Each record is to be transcribed in full and exactly.

→ Given entries
※ ※ ※
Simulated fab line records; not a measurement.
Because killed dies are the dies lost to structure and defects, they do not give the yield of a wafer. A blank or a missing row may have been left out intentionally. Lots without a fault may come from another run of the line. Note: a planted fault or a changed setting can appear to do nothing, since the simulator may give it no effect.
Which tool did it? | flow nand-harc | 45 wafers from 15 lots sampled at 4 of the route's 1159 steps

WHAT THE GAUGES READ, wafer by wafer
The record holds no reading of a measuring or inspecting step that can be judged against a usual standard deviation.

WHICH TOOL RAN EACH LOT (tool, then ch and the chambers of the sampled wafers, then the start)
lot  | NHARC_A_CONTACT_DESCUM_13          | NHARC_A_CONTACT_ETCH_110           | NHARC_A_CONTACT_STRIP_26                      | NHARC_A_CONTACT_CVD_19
※ ※ ※

→ Worked solution
Simulated fab line records; not a measurement.
Because killed dies are the dies lost to structure and defects, they do not give the yield of a wafer. A blank or a missing row may have been left out intentionally. Lots without a fault may come from another run of the line. Note: a planted fault or a changed setting can appear to do nothing, since the simulator may give it no effect.
Which tool did it? | flow nand-harc | 45 wafers from 15 lots sampled at 4 of the route's 1159 steps

WHAT THE GAUGES READ, wafer by wafer
The record holds no reading of a measuring or inspecting step that can be judged against a usual standard deviation.

WHICH TOOL RAN EACH LOT (tool, then ch and the chambers of the sampled wafers, then the start)
lot  | NHARC_A_CONTACT_DESCUM_13          | NHARC_A_CONTACT_ETCH_110           | NHARC_A_CONTACT_STRIP_26                      | NHARC_A_CONTACT_CVD_19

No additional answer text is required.